**WORK ORDER:** Of the entries below, return only those lines from the line with "Each place is" to the line with "step 64, CMP", exactly, both included.

**DATASET EXTRACT:**
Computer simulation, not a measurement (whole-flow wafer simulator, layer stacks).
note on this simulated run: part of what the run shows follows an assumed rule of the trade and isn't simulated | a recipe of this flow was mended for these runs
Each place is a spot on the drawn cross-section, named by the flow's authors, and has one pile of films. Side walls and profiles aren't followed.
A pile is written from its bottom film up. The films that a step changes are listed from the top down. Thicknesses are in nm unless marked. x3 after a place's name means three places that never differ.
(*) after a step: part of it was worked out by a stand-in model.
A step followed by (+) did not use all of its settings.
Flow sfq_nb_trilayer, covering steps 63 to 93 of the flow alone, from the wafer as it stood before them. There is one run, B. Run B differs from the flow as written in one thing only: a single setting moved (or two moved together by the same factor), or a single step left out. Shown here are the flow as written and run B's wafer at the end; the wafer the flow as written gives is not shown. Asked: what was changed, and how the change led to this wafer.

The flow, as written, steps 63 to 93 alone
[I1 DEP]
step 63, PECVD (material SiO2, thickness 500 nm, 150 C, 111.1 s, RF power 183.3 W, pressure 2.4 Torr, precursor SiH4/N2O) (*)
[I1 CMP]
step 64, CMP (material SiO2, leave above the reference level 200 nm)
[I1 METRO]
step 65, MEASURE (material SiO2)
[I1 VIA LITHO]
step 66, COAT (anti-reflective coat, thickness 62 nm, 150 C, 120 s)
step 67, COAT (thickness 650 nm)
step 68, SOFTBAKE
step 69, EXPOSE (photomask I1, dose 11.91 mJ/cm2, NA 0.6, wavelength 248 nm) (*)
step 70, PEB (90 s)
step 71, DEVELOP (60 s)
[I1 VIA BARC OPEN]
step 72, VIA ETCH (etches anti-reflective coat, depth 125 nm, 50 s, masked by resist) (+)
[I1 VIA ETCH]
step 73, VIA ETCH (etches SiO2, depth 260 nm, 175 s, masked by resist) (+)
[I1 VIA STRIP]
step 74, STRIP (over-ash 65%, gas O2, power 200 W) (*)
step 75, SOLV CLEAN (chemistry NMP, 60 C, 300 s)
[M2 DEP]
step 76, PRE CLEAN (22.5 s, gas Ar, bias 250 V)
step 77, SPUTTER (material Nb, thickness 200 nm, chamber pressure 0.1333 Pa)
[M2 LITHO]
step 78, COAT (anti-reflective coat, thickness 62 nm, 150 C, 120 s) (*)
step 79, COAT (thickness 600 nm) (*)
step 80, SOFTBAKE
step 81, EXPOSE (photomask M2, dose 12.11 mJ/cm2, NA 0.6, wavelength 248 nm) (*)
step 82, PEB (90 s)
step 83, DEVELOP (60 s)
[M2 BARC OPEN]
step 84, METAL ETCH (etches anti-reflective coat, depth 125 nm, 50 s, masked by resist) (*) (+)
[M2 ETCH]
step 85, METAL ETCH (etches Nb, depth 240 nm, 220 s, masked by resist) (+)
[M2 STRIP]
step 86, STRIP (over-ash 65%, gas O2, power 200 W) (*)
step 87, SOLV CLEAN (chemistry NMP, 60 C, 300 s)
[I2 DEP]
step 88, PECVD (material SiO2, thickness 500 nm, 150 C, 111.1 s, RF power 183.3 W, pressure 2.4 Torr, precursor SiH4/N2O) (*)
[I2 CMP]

**EXERCISE OUTPUT:**
Each place is a spot on the drawn cross-section, named by the flow's authors, and has one pile of films. Side walls and profiles aren't followed.
A pile is written from its bottom film up. The films that a step changes are listed from the top down. Thicknesses are in nm unless marked. x3 after a place's name means three places that never differ.
(*) after a step: part of it was worked out by a stand-in model.
A step followed by (+) did not use all of its settings.
Flow sfq_nb_trilayer, covering steps 63 to 93 of the flow alone, from the wafer as it stood before them. There is one run, B. Run B differs from the flow as written in one thing only: a single setting moved (or two moved together by the same factor), or a single step left out. Shown here are the flow as written and run B's wafer at the end; the wafer the flow as written gives is not shown. Asked: what was changed, and how the change led to this wafer.

The flow, as written, steps 63 to 93 alone
[I1 DEP]
step 63, PECVD (material SiO2, thickness 500 nm, 150 C, 111.1 s, RF power 183.3 W, pressure 2.4 Torr, precursor SiH4/N2O) (*)
[I1 CMP]
step 64, CMP (material SiO2, leave above the reference level 200 nm)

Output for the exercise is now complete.